In the entries that follow, copy exactly each line from the first through the line with "R1: film removed, the".

DATASET ENTRIES Start Marker

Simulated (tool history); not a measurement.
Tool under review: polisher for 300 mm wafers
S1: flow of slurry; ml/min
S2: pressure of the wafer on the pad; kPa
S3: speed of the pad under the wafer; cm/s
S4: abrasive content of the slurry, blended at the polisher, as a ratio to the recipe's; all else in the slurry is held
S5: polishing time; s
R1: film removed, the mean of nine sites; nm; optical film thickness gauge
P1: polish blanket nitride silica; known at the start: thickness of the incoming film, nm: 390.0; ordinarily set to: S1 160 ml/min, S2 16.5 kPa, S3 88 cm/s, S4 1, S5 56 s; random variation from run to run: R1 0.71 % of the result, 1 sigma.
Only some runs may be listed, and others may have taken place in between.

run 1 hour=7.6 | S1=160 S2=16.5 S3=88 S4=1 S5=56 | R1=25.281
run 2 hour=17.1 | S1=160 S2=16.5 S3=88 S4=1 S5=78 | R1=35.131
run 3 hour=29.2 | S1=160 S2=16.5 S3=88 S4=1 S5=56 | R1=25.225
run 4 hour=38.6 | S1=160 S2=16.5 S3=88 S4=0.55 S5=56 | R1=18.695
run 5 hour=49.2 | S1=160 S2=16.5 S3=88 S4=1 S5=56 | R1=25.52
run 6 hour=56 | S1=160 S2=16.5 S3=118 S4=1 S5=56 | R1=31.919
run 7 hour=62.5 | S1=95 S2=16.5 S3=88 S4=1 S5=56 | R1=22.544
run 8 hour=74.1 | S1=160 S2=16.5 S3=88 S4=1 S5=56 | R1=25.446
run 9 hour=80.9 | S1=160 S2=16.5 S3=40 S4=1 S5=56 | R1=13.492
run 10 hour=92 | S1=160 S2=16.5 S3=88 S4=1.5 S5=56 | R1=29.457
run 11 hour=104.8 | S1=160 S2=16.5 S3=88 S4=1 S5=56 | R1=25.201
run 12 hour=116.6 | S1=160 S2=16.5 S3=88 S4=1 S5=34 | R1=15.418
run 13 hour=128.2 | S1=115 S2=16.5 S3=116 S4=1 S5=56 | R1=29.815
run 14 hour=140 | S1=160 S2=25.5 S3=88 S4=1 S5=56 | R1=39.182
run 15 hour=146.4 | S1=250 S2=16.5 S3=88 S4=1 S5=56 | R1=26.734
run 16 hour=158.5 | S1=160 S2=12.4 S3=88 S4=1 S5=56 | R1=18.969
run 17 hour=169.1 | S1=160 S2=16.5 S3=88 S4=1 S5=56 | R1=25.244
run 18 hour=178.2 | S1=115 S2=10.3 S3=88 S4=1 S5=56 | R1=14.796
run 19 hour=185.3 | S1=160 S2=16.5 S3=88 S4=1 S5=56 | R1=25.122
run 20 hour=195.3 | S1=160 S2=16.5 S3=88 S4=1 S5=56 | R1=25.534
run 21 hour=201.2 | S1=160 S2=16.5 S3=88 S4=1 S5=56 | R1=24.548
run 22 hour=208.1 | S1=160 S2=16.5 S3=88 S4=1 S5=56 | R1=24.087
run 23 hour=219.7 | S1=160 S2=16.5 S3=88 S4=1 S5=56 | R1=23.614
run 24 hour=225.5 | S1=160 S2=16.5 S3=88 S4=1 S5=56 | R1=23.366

DATASET ENTRIES End Marker

**RESPONSE**
Simulated (tool history); not a measurement.
Tool under review: polisher for 300 mm wafers
S1: flow of slurry; ml/min
S2: pressure of the wafer on the pad; kPa
S3: speed of the pad under the wafer; cm/s
S4: abrasive content of the slurry, blended at the polisher, as a ratio to the recipe's; all else in the slurry is held
S5: polishing time; s
R1: film removed, the mean of nine sites; nm; optical film thickness gauge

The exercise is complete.